Work instruction =
Your answer should be only the lines below from the one with "Comparing a struck" to the one with "Sound: wafers L986.1, L986.4, L986.6.", repeated exactly, ends included.

BEGIN

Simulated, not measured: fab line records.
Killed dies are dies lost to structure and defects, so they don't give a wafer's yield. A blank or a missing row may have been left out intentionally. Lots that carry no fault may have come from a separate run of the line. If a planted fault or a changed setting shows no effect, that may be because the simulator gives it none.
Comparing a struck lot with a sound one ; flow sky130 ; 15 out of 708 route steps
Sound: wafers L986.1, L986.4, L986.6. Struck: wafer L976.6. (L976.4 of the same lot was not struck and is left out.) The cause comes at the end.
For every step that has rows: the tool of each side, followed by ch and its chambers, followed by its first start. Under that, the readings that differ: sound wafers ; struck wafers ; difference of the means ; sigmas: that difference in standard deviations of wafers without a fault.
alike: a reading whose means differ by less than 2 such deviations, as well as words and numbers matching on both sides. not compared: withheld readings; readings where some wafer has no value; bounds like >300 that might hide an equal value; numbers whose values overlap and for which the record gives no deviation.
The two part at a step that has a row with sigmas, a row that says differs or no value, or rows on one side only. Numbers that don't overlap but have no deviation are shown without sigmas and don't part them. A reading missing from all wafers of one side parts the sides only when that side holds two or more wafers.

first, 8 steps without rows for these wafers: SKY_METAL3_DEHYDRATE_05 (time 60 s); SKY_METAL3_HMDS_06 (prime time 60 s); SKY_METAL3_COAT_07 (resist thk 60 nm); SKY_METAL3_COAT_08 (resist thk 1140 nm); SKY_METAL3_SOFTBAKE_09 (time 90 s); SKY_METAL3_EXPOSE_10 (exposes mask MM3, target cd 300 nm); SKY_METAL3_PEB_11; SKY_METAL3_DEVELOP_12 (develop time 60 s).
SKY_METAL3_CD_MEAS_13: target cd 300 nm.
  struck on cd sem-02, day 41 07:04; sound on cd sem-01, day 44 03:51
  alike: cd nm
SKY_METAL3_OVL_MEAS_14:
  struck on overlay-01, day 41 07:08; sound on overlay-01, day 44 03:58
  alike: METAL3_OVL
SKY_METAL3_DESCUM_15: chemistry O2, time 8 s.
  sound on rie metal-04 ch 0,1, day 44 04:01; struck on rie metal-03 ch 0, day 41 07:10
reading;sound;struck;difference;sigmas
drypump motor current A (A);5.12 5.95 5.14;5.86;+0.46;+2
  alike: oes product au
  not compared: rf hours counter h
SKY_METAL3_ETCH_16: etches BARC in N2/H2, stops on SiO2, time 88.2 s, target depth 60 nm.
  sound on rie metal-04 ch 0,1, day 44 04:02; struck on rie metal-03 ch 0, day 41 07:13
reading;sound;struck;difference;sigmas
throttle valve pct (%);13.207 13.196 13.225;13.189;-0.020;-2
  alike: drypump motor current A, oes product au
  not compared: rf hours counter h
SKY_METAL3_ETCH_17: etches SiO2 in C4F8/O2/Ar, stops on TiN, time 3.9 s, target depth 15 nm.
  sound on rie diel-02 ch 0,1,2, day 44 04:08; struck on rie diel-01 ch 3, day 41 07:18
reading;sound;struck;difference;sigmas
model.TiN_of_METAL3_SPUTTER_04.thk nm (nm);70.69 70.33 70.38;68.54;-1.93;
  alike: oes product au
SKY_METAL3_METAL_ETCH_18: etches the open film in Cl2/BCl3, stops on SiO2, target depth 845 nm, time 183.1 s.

END

Task output =
Comparing a struck lot with a sound one ; flow sky130 ; 15 out of 708 route steps
Sound: wafers L986.1, L986.4, L986.6. Struck: wafer L976.6. (L976.4 of the same lot was not struck and is left out.) The cause comes at the end.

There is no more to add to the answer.